# Given data:
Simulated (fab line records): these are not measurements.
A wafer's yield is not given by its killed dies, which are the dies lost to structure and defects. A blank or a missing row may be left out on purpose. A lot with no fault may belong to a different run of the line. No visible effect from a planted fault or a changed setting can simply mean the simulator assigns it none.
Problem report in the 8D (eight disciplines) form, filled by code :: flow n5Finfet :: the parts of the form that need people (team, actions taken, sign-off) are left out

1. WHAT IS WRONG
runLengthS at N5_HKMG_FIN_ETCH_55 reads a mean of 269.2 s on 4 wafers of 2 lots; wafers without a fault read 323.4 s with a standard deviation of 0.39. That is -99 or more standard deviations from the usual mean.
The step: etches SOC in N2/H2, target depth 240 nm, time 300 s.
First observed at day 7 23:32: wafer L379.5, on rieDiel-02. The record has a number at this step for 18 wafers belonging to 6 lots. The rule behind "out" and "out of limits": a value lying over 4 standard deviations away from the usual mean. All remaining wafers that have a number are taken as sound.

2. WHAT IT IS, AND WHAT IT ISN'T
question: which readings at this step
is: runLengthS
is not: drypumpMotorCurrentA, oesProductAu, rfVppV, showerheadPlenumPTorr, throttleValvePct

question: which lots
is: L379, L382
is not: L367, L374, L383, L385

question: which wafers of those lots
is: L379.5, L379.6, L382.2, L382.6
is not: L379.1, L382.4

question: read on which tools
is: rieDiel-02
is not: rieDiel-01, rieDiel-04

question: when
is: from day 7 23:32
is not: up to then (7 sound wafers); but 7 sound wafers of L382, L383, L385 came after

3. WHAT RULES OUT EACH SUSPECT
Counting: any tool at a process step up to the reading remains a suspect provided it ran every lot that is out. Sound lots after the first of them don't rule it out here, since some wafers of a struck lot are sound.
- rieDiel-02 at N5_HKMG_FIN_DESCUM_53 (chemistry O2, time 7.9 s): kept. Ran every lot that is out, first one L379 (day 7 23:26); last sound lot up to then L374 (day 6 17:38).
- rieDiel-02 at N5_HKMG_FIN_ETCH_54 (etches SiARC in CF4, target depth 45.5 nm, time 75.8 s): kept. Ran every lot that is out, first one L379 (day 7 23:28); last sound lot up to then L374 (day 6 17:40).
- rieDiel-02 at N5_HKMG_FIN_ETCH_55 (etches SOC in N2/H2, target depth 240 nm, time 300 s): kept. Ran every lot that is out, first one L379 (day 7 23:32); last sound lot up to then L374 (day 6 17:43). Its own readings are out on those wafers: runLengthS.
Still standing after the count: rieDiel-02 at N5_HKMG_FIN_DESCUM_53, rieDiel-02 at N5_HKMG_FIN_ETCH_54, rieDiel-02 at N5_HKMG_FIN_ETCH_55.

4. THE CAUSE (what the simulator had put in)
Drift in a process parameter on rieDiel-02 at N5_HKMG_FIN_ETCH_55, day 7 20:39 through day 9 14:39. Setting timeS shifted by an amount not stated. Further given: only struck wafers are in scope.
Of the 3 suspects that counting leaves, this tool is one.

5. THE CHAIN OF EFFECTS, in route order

# Activity:
Please output exactly the lines between the one holding "question: which lots" and the one holding "- rieDiel-02 at N5_HKMG_FIN_DESCUM_53" in the records above, inclusive, and nothing more.

# Exercise answer:
question: which lots
is: L379, L382
is not: L367, L374, L383, L385

question: which wafers of those lots
is: L379.5, L379.6, L382.2, L382.6
is not: L379.1, L382.4

question: read on which tools
is: rieDiel-02
is not: rieDiel-01, rieDiel-04

question: when
is: from day 7 23:32
is not: up to then (7 sound wafers); but 7 sound wafers of L382, L383, L385 came after

3. WHAT RULES OUT EACH SUSPECT
Counting: any tool at a process step up to the reading remains a suspect provided it ran every lot that is out. Sound lots after the first of them don't rule it out here, since some wafers of a struck lot are sound.
- rieDiel-02 at N5_HKMG_FIN_DESCUM_53 (chemistry O2, time 7.9 s): kept. Ran every lot that is out, first one L379 (day 7 23:26); last sound lot up to then L374 (day 6 17:38).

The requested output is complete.